#### [WORK TASK]
Those lines of the material below that fall between its first line and the line with "Height 0 is", both included, are to be repeated exactly.

EXERCISE DATA Start Marker

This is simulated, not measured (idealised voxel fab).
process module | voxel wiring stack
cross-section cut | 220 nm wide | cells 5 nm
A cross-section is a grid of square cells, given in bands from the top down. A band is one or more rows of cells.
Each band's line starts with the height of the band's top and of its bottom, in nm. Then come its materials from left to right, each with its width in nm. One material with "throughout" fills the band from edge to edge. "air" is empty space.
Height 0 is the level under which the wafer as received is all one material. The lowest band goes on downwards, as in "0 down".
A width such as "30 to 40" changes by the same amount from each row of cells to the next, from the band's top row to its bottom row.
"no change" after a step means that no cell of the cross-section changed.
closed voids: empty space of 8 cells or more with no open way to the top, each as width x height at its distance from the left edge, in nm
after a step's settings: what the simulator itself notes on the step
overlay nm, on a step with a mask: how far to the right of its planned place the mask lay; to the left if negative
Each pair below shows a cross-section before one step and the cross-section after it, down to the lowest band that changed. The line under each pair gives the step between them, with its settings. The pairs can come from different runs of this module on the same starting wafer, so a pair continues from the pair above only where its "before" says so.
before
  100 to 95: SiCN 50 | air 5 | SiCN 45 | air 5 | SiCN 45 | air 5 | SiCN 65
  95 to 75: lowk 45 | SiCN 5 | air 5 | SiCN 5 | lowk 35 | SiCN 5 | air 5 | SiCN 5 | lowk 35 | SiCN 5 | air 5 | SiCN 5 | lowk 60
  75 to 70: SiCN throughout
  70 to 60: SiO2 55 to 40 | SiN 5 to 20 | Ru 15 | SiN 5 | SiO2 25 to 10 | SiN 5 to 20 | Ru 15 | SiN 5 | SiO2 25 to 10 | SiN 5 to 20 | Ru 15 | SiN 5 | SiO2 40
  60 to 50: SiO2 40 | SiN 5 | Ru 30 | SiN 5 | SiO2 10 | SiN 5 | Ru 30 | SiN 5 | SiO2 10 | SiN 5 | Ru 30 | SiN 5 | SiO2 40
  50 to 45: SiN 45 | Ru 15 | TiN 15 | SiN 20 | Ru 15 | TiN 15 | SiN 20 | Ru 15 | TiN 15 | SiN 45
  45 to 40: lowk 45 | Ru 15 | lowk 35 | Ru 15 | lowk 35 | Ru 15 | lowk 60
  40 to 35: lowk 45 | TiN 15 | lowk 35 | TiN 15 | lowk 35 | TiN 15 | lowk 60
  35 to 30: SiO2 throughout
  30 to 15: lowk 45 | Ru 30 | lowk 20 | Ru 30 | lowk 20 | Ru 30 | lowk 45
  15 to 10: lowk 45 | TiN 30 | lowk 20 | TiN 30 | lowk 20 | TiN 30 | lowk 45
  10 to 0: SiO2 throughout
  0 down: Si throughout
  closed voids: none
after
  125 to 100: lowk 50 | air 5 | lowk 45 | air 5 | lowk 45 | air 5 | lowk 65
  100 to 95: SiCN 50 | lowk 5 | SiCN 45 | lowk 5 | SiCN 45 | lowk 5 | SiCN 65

EXERCISE DATA End Marker

#### [EXPECTED ANSWER]
This is simulated, not measured (idealised voxel fab).
process module | voxel wiring stack
cross-section cut | 220 nm wide | cells 5 nm
A cross-section is a grid of square cells, given in bands from the top down. A band is one or more rows of cells.
Each band's line starts with the height of the band's top and of its bottom, in nm. Then come its materials from left to right, each with its width in nm. One material with "throughout" fills the band from edge to edge. "air" is empty space.
Height 0 is the level under which the wafer as received is all one material. The lowest band goes on downwards, as in "0 down".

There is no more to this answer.